'''
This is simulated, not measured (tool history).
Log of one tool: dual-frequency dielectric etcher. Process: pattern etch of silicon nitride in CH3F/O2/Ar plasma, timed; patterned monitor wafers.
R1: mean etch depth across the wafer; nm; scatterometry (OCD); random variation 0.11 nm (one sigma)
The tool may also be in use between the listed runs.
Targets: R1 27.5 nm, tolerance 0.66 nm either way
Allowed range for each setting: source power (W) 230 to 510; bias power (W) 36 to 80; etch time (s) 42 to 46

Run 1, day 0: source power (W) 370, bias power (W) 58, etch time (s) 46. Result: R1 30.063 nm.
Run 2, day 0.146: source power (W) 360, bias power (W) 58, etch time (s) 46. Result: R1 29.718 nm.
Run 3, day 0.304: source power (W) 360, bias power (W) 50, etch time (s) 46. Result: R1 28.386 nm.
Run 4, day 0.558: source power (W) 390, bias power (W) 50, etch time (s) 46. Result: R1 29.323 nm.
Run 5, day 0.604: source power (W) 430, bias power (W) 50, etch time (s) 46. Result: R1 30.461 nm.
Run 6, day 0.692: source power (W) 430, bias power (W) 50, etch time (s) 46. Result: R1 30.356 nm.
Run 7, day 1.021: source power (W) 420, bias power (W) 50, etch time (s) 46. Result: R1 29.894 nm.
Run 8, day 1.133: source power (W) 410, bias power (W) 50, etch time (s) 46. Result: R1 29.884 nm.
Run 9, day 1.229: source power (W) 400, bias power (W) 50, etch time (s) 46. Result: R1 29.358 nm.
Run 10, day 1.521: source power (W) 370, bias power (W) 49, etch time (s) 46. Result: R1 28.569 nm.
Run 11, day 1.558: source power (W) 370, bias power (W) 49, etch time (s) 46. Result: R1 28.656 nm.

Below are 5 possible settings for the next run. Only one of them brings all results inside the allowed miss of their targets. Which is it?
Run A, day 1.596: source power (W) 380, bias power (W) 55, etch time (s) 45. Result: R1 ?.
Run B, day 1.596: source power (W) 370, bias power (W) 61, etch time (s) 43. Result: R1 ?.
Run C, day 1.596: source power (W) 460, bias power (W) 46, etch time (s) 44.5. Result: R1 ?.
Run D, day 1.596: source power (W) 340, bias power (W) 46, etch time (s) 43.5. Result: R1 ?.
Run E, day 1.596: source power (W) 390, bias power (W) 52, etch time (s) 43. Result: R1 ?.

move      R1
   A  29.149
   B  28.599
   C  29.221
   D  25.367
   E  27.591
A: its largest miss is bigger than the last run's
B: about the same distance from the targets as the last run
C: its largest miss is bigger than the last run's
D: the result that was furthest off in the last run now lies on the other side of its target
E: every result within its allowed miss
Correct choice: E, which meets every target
'''

WORK TASK:
Lines from the top of the entries through the line with "Run 9, day 1.229: source" are to be transcribed exactly, and nothing more.

TASK RESULT:
This is simulated, not measured (tool history).
Log of one tool: dual-frequency dielectric etcher. Process: pattern etch of silicon nitride in CH3F/O2/Ar plasma, timed; patterned monitor wafers.
R1: mean etch depth across the wafer; nm; scatterometry (OCD); random variation 0.11 nm (one sigma)
The tool may also be in use between the listed runs.
Targets: R1 27.5 nm, tolerance 0.66 nm either way
Allowed range for each setting: source power (W) 230 to 510; bias power (W) 36 to 80; etch time (s) 42 to 46

Run 1, day 0: source power (W) 370, bias power (W) 58, etch time (s) 46. Result: R1 30.063 nm.
Run 2, day 0.146: source power (W) 360, bias power (W) 58, etch time (s) 46. Result: R1 29.718 nm.
Run 3, day 0.304: source power (W) 360, bias power (W) 50, etch time (s) 46. Result: R1 28.386 nm.
Run 4, day 0.558: source power (W) 390, bias power (W) 50, etch time (s) 46. Result: R1 29.323 nm.
Run 5, day 0.604: source power (W) 430, bias power (W) 50, etch time (s) 46. Result: R1 30.461 nm.
Run 6, day 0.692: source power (W) 430, bias power (W) 50, etch time (s) 46. Result: R1 30.356 nm.
Run 7, day 1.021: source power (W) 420, bias power (W) 50, etch time (s) 46. Result: R1 29.894 nm.
Run 8, day 1.133: source power (W) 410, bias power (W) 50, etch time (s) 46. Result: R1 29.884 nm.
Run 9, day 1.229: source power (W) 400, bias power (W) 50, etch time (s) 46. Result: R1 29.358 nm.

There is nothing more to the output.